> [ACTION ITEM]
Starting at the first line and ending at the last, repeat the material word for word.

> [INFORMATION GIVEN]
-=-=-=-=-
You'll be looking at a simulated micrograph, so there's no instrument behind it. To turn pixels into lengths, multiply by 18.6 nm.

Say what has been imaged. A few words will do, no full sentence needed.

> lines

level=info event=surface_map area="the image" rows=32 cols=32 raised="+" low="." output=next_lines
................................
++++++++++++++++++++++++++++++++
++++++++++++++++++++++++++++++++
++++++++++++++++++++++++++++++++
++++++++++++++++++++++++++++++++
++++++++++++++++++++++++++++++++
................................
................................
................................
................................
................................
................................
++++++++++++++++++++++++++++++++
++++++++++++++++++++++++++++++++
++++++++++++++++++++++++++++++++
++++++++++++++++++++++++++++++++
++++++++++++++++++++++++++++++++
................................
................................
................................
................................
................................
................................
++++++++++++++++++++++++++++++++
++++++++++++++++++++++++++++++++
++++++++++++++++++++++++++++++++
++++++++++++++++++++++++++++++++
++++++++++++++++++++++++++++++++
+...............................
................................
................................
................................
-=-=-=-=-

> [EXERCISE RESPONSE]
You'll be looking at a simulated micrograph, so there's no instrument behind it. To turn pixels into lengths, multiply by 18.6 nm.

Say what has been imaged. A few words will do, no full sentence needed.

> lines

level=info event=surface_map area="the image" rows=32 cols=32 raised="+" low="." output=next_lines
................................
++++++++++++++++++++++++++++++++
++++++++++++++++++++++++++++++++
++++++++++++++++++++++++++++++++
++++++++++++++++++++++++++++++++
++++++++++++++++++++++++++++++++
................................
................................
................................
................................
................................
................................
++++++++++++++++++++++++++++++++
++++++++++++++++++++++++++++++++
++++++++++++++++++++++++++++++++
++++++++++++++++++++++++++++++++
++++++++++++++++++++++++++++++++
................................
................................
................................
................................
................................
................................
++++++++++++++++++++++++++++++++
++++++++++++++++++++++++++++++++
++++++++++++++++++++++++++++++++
++++++++++++++++++++++++++++++++
++++++++++++++++++++++++++++++++
+...............................
................................
................................
................................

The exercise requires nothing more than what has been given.